**Listed entries:**
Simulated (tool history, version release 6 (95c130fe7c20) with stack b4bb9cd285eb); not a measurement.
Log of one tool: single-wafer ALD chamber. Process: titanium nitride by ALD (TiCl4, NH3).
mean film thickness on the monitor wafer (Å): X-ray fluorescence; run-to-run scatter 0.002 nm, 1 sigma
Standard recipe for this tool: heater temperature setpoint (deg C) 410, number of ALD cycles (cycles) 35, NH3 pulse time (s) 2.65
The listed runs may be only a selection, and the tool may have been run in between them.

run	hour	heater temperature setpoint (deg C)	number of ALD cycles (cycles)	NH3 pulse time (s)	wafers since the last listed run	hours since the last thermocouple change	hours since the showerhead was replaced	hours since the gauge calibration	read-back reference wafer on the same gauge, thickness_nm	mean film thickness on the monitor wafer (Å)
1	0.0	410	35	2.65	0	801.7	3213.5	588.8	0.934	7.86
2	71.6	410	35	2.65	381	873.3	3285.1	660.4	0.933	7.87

**Work request:**
Transcribe the lines from the first line of the records through the line that contains "The listed runs", both included, and add nothing else.

**Expected answer:**
Simulated (tool history, version release 6 (95c130fe7c20) with stack b4bb9cd285eb); not a measurement.
Log of one tool: single-wafer ALD chamber. Process: titanium nitride by ALD (TiCl4, NH3).
mean film thickness on the monitor wafer (Å): X-ray fluorescence; run-to-run scatter 0.002 nm, 1 sigma
Standard recipe for this tool: heater temperature setpoint (deg C) 410, number of ALD cycles (cycles) 35, NH3 pulse time (s) 2.65
The listed runs may be only a selection, and the tool may have been run in between them.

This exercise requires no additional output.